§ Requirement: Starting at the top of the entries below, set down each line exactly as written, and stop after the line containing "then, 4 steps".

§ Entries shown:
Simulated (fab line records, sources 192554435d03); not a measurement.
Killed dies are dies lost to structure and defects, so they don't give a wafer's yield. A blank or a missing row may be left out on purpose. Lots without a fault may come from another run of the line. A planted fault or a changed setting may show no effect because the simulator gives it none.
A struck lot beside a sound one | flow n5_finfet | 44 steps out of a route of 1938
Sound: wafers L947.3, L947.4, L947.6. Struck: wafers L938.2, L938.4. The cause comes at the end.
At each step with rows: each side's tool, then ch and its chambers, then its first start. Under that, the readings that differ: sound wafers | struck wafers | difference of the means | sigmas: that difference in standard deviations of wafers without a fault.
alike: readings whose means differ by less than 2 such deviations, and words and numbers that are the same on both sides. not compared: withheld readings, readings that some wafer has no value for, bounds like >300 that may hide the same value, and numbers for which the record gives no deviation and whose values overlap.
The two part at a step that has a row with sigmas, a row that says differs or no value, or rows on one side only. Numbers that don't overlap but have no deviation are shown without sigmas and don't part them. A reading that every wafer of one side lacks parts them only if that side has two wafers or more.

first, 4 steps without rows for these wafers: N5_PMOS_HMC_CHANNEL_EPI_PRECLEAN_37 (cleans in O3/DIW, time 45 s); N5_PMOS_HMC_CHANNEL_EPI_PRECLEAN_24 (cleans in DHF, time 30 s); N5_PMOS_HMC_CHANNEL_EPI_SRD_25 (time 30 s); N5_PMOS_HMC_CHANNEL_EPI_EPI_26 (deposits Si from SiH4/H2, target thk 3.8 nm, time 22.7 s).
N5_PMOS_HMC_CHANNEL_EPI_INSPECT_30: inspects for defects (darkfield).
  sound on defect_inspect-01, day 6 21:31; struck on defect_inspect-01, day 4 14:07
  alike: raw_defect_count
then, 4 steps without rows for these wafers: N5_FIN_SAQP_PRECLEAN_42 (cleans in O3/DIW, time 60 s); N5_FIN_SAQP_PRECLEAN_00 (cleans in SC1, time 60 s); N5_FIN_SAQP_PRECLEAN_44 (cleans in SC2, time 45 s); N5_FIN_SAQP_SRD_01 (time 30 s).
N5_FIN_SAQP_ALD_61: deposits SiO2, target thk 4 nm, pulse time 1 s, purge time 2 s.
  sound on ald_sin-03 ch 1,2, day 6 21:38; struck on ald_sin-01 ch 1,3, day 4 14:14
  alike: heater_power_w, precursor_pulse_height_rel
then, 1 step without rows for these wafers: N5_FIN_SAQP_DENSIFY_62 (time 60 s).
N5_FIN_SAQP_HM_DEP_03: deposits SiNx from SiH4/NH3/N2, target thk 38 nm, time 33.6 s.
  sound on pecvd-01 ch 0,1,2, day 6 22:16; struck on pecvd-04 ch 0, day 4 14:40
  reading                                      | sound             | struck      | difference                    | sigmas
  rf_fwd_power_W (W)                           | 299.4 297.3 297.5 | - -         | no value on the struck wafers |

§ Answer space:
Simulated (fab line records, sources 192554435d03); not a measurement.
Killed dies are dies lost to structure and defects, so they don't give a wafer's yield. A blank or a missing row may be left out on purpose. Lots without a fault may come from another run of the line. A planted fault or a changed setting may show no effect because the simulator gives it none.
A struck lot beside a sound one | flow n5_finfet | 44 steps out of a route of 1938
Sound: wafers L947.3, L947.4, L947.6. Struck: wafers L938.2, L938.4. The cause comes at the end.
At each step with rows: each side's tool, then ch and its chambers, then its first start. Under that, the readings that differ: sound wafers | struck wafers | difference of the means | sigmas: that difference in standard deviations of wafers without a fault.
alike: readings whose means differ by less than 2 such deviations, and words and numbers that are the same on both sides. not compared: withheld readings, readings that some wafer has no value for, bounds like >300 that may hide the same value, and numbers for which the record gives no deviation and whose values overlap.
The two part at a step that has a row with sigmas, a row that says differs or no value, or rows on one side only. Numbers that don't overlap but have no deviation are shown without sigmas and don't part them. A reading that every wafer of one side lacks parts them only if that side has two wafers or more.

first, 4 steps without rows for these wafers: N5_PMOS_HMC_CHANNEL_EPI_PRECLEAN_37 (cleans in O3/DIW, time 45 s); N5_PMOS_HMC_CHANNEL_EPI_PRECLEAN_24 (cleans in DHF, time 30 s); N5_PMOS_HMC_CHANNEL_EPI_SRD_25 (time 30 s); N5_PMOS_HMC_CHANNEL_EPI_EPI_26 (deposits Si from SiH4/H2, target thk 3.8 nm, time 22.7 s).
N5_PMOS_HMC_CHANNEL_EPI_INSPECT_30: inspects for defects (darkfield).
  sound on defect_inspect-01, day 6 21:31; struck on defect_inspect-01, day 4 14:07
  alike: raw_defect_count
then, 4 steps without rows for these wafers: N5_FIN_SAQP_PRECLEAN_42 (cleans in O3/DIW, time 60 s); N5_FIN_SAQP_PRECLEAN_00 (cleans in SC1, time 60 s); N5_FIN_SAQP_PRECLEAN_44 (cleans in SC2, time 45 s); N5_FIN_SAQP_SRD_01 (time 30 s).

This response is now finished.